▶ _EXERCISE_:
Please set the lines down again exactly, from the top of the entries through the line that contains "The wafer is".

▶ _MATERIAL SUPPLIED_:
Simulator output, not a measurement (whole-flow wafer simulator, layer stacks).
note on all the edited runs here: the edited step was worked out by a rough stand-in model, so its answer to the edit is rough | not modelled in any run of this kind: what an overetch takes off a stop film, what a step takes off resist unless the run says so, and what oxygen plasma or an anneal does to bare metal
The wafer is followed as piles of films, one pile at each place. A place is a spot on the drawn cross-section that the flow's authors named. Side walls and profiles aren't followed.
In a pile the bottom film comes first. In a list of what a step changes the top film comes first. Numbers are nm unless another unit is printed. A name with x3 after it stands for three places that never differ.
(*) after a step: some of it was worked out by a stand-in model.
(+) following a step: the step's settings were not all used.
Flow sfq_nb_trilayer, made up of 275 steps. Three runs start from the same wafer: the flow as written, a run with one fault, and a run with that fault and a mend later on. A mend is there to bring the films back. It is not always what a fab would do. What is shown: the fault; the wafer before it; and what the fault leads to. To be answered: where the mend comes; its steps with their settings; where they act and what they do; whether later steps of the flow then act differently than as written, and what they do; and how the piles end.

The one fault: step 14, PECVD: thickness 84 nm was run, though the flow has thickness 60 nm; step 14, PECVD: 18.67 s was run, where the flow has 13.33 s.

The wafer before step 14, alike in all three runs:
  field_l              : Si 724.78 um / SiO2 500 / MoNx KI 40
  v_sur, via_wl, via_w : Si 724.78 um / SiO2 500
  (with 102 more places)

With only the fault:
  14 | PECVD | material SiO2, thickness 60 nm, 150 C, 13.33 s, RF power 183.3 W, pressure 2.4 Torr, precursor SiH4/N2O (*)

▶ _ANSWER SECTION_:
Simulator output, not a measurement (whole-flow wafer simulator, layer stacks).
note on all the edited runs here: the edited step was worked out by a rough stand-in model, so its answer to the edit is rough | not modelled in any run of this kind: what an overetch takes off a stop film, what a step takes off resist unless the run says so, and what oxygen plasma or an anneal does to bare metal
The wafer is followed as piles of films, one pile at each place. A place is a spot on the drawn cross-section that the flow's authors named. Side walls and profiles aren't followed.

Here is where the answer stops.